****************************************

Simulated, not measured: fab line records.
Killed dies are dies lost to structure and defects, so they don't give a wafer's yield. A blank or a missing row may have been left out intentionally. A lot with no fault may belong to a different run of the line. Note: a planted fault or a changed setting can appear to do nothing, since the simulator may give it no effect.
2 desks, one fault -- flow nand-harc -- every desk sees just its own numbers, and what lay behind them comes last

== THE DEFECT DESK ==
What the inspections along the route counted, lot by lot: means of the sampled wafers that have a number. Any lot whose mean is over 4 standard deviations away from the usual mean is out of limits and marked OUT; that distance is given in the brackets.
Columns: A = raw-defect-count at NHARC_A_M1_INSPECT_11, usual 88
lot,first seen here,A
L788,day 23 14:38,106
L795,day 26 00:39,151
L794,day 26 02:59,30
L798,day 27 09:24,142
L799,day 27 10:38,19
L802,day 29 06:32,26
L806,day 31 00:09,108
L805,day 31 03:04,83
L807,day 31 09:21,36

****************************************

Work instruction: Copy the lines above exactly, from the very first through the one containing "L805,day 31 03:04,83", and include no other line.

Task answer:
Simulated, not measured: fab line records.
Killed dies are dies lost to structure and defects, so they don't give a wafer's yield. A blank or a missing row may have been left out intentionally. A lot with no fault may belong to a different run of the line. Note: a planted fault or a changed setting can appear to do nothing, since the simulator may give it no effect.
2 desks, one fault -- flow nand-harc -- every desk sees just its own numbers, and what lay behind them comes last

== THE DEFECT DESK ==
What the inspections along the route counted, lot by lot: means of the sampled wafers that have a number. Any lot whose mean is over 4 standard deviations away from the usual mean is out of limits and marked OUT; that distance is given in the brackets.
Columns: A = raw-defect-count at NHARC_A_M1_INSPECT_11, usual 88
lot,first seen here,A
L788,day 23 14:38,106
L795,day 26 00:39,151
L794,day 26 02:59,30
L798,day 27 09:24,142
L799,day 27 10:38,19
L802,day 29 06:32,26
L806,day 31 00:09,108
L805,day 31 03:04,83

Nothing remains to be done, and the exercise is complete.